## [Data]
☆ ☆ ☆ ☆ ☆

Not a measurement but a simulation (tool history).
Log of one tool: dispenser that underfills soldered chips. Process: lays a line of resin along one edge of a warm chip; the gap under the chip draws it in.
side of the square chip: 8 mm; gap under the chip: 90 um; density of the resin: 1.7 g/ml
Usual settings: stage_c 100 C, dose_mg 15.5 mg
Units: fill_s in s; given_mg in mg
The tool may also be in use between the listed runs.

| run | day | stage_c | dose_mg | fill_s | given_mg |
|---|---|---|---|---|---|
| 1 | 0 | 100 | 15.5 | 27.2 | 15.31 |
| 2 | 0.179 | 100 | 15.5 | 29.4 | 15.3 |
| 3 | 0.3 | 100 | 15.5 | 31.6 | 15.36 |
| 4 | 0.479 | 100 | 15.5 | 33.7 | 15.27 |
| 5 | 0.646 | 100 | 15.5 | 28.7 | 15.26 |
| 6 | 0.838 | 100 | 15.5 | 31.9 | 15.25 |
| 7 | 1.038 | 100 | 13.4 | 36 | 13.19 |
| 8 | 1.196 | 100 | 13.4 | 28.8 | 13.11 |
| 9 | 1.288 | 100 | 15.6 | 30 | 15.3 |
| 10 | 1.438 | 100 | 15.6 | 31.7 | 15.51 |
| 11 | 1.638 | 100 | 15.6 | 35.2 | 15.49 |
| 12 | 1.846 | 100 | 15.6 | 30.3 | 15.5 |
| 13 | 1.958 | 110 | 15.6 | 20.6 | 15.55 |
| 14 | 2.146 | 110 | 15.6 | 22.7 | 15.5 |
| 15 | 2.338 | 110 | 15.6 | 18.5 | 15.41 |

☆ ☆ ☆ ☆ ☆

## [Required action]
Reproduce the lines of the entries above from the one with "28.8 | 13.11 |" to the one with "22.7 | 15.5 |", both included, exactly and without any other line.

## [Solution]
| 8 | 1.196 | 100 | 13.4 | 28.8 | 13.11 |
| 9 | 1.288 | 100 | 15.6 | 30 | 15.3 |
| 10 | 1.438 | 100 | 15.6 | 31.7 | 15.51 |
| 11 | 1.638 | 100 | 15.6 | 35.2 | 15.49 |
| 12 | 1.846 | 100 | 15.6 | 30.3 | 15.5 |
| 13 | 1.958 | 110 | 15.6 | 20.6 | 15.55 |
| 14 | 2.146 | 110 | 15.6 | 22.7 | 15.5 |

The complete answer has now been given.